## WORK ORDER
From the entries below, retype only the lines from the one with "Killed dies count" through the one with "The step: time 60 s, resist thk 12 nm.", exactly as written.

## DATA EXCERPTS
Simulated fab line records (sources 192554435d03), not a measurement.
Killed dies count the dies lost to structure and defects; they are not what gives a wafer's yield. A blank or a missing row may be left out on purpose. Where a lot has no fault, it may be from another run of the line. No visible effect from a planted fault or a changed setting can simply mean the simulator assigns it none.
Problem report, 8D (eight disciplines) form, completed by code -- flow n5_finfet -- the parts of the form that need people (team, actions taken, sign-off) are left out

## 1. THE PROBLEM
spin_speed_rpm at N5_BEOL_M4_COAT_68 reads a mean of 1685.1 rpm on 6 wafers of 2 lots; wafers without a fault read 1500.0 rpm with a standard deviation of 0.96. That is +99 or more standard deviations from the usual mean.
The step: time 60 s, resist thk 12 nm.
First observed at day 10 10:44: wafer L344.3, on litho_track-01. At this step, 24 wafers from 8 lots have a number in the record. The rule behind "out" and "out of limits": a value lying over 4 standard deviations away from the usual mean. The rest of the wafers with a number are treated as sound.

## EXERCISE ANSWER
Killed dies count the dies lost to structure and defects; they are not what gives a wafer's yield. A blank or a missing row may be left out on purpose. Where a lot has no fault, it may be from another run of the line. No visible effect from a planted fault or a changed setting can simply mean the simulator assigns it none.
Problem report, 8D (eight disciplines) form, completed by code -- flow n5_finfet -- the parts of the form that need people (team, actions taken, sign-off) are left out

## 1. THE PROBLEM
spin_speed_rpm at N5_BEOL_M4_COAT_68 reads a mean of 1685.1 rpm on 6 wafers of 2 lots; wafers without a fault read 1500.0 rpm with a standard deviation of 0.96. That is +99 or more standard deviations from the usual mean.
The step: time 60 s, resist thk 12 nm.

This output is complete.